_ASSIGNMENT_: Once the line containing "It is cross-section" has been printed, stop; print every line before it exactly, starting at the top of the material below.

_DATA LISTING_:
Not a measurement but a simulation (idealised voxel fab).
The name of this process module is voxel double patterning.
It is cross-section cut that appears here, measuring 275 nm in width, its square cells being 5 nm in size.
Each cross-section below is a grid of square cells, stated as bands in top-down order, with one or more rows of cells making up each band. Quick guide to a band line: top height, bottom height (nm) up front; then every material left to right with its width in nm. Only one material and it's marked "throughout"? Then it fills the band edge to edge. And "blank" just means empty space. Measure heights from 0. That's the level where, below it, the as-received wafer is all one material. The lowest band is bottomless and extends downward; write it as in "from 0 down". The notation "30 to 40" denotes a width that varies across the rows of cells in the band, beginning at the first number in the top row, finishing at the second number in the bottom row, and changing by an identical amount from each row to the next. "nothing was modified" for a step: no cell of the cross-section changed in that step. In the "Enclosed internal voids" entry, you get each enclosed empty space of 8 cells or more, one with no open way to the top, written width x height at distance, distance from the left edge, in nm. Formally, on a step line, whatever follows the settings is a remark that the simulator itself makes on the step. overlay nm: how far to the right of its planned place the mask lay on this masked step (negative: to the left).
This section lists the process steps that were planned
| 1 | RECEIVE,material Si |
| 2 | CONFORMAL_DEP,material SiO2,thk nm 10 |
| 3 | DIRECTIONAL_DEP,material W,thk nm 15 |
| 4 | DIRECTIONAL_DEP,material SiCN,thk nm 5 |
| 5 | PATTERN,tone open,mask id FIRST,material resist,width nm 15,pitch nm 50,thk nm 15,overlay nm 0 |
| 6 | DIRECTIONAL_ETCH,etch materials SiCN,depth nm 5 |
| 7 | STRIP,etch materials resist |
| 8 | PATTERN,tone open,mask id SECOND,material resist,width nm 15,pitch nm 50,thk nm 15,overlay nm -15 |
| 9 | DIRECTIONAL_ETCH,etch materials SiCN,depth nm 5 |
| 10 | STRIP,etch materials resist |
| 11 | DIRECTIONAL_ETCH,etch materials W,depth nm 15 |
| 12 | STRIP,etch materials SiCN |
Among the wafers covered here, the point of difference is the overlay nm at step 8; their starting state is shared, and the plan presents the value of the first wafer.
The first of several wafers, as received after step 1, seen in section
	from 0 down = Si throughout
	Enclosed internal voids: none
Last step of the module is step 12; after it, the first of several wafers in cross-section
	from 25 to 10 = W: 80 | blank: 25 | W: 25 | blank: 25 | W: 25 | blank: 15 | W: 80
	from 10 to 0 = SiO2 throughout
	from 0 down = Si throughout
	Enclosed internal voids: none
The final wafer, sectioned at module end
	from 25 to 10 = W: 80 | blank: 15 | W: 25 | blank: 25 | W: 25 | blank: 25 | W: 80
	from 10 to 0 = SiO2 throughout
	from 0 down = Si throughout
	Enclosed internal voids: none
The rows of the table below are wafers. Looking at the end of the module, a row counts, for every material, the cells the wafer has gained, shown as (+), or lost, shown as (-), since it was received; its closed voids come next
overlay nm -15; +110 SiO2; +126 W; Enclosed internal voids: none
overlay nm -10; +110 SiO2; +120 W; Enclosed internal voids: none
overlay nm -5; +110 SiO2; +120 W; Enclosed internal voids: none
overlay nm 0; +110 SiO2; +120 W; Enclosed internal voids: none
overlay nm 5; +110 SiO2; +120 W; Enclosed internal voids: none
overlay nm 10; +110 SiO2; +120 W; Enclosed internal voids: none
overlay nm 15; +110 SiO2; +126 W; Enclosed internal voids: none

_YOUR SOLUTION_:
Not a measurement but a simulation (idealised voxel fab).
The name of this process module is voxel double patterning.
It is cross-section cut that appears here, measuring 275 nm in width, its square cells being 5 nm in size.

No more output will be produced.